* Requirement:
Every line from the beginning of the records below up to the one holding "The listed runs" should be quoted exactly; leave out the rest.

* Recorded information:
==========
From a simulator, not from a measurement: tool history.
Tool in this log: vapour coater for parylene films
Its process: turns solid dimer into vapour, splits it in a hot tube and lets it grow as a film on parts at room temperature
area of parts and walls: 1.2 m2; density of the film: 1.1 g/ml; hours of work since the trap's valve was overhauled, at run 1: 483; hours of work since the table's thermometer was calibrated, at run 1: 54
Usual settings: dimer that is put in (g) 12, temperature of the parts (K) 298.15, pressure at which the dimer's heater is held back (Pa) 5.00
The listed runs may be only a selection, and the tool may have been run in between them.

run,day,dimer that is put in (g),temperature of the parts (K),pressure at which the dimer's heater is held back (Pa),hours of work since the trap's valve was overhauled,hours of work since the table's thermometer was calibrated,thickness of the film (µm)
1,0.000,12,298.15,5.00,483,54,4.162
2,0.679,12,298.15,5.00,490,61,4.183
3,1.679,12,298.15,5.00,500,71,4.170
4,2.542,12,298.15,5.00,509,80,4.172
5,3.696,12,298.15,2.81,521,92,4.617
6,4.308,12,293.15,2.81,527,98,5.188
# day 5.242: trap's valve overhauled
==========

* Written answer:
From a simulator, not from a measurement: tool history.
Tool in this log: vapour coater for parylene films
Its process: turns solid dimer into vapour, splits it in a hot tube and lets it grow as a film on parts at room temperature
area of parts and walls: 1.2 m2; density of the film: 1.1 g/ml; hours of work since the trap's valve was overhauled, at run 1: 483; hours of work since the table's thermometer was calibrated, at run 1: 54
Usual settings: dimer that is put in (g) 12, temperature of the parts (K) 298.15, pressure at which the dimer's heater is held back (Pa) 5.00
The listed runs may be only a selection, and the tool may have been run in between them.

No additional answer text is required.